#### REQUIREMENT
In this exercise, set down every entry that follows exactly as it appears.

#### SUPPLIED INFORMATION
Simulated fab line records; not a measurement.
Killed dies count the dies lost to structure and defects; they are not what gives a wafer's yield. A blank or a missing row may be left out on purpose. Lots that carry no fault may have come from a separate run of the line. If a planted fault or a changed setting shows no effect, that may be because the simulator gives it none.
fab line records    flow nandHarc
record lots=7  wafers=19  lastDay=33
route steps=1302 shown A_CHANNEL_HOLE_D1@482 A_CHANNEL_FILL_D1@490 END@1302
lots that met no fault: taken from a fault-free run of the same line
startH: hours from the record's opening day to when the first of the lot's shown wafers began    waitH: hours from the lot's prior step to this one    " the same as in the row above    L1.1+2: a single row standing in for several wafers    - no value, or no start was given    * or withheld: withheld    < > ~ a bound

#### TASK SOLUTION
Simulated fab line records; not a measurement.
Killed dies count the dies lost to structure and defects; they are not what gives a wafer's yield. A blank or a missing row may be left out on purpose. Lots that carry no fault may have come from a separate run of the line. If a planted fault or a changed setting shows no effect, that may be because the simulator gives it none.
fab line records    flow nandHarc
record lots=7  wafers=19  lastDay=33
route steps=1302 shown A_CHANNEL_HOLE_D1@482 A_CHANNEL_FILL_D1@490 END@1302
lots that met no fault: taken from a fault-free run of the same line
startH: hours from the record's opening day to when the first of the lot's shown wafers began    waitH: hours from the lot's prior step to this one    " the same as in the row above    L1.1+2: a single row standing in for several wafers    - no value, or no start was given    * or withheld: withheld    < > ~ a bound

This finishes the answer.